## Extracted records
--------
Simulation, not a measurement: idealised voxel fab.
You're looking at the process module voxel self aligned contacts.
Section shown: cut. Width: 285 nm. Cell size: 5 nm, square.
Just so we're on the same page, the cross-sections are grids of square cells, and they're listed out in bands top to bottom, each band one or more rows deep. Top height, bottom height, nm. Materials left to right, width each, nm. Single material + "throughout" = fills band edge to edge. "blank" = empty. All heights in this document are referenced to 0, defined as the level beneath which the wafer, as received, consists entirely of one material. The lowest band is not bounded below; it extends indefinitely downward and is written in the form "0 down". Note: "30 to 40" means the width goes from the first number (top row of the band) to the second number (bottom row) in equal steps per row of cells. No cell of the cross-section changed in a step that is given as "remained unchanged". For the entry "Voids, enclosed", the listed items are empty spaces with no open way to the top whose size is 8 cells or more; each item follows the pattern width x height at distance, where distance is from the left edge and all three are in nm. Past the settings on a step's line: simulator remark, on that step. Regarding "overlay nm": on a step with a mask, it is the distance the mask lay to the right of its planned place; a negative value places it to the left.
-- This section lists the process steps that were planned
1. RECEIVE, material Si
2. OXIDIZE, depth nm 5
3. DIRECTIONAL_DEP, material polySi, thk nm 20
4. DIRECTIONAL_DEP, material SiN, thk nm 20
--------

## Work item
Begin with the first line of the listing and copy exactly through the line that contains "3. DIRECTIONAL_DEP, material", please, keeping both ends and leaving out everything after.

## Your response
Simulation, not a measurement: idealised voxel fab.
You're looking at the process module voxel self aligned contacts.
Section shown: cut. Width: 285 nm. Cell size: 5 nm, square.
Just so we're on the same page, the cross-sections are grids of square cells, and they're listed out in bands top to bottom, each band one or more rows deep. Top height, bottom height, nm. Materials left to right, width each, nm. Single material + "throughout" = fills band edge to edge. "blank" = empty. All heights in this document are referenced to 0, defined as the level beneath which the wafer, as received, consists entirely of one material. The lowest band is not bounded below; it extends indefinitely downward and is written in the form "0 down". Note: "30 to 40" means the width goes from the first number (top row of the band) to the second number (bottom row) in equal steps per row of cells. No cell of the cross-section changed in a step that is given as "remained unchanged". For the entry "Voids, enclosed", the listed items are empty spaces with no open way to the top whose size is 8 cells or more; each item follows the pattern width x height at distance, where distance is from the left edge and all three are in nm. Past the settings on a step's line: simulator remark, on that step. Regarding "overlay nm": on a step with a mask, it is the distance the mask lay to the right of its planned place; a negative value places it to the left.
-- This section lists the process steps that were planned
1. RECEIVE, material Si
2. OXIDIZE, depth nm 5
3. DIRECTIONAL_DEP, material polySi, thk nm 20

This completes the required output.